• ACTION ITEM
Reproduce the listing exactly, so that no line differs from the original.

• DATA FOR REVIEW
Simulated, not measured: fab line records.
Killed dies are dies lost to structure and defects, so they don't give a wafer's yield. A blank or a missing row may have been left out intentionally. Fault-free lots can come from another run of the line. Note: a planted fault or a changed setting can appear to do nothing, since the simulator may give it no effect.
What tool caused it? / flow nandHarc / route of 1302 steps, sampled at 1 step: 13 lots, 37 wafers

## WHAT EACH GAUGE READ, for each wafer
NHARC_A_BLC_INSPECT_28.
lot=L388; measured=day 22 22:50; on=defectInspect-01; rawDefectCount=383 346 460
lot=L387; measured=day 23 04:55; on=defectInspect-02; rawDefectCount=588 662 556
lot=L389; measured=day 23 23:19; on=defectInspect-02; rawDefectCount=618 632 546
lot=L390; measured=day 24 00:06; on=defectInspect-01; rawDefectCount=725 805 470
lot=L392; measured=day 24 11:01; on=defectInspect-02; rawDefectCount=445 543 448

• EXERCISE OUTPUT
Simulated, not measured: fab line records.
Killed dies are dies lost to structure and defects, so they don't give a wafer's yield. A blank or a missing row may have been left out intentionally. Fault-free lots can come from another run of the line. Note: a planted fault or a changed setting can appear to do nothing, since the simulator may give it no effect.
What tool caused it? / flow nandHarc / route of 1302 steps, sampled at 1 step: 13 lots, 37 wafers

## WHAT EACH GAUGE READ, for each wafer
NHARC_A_BLC_INSPECT_28.
lot=L388; measured=day 22 22:50; on=defectInspect-01; rawDefectCount=383 346 460
lot=L387; measured=day 23 04:55; on=defectInspect-02; rawDefectCount=588 662 556
lot=L389; measured=day 23 23:19; on=defectInspect-02; rawDefectCount=618 632 546
lot=L390; measured=day 24 00:06; on=defectInspect-01; rawDefectCount=725 805 470
lot=L392; measured=day 24 11:01; on=defectInspect-02; rawDefectCount=445 543 448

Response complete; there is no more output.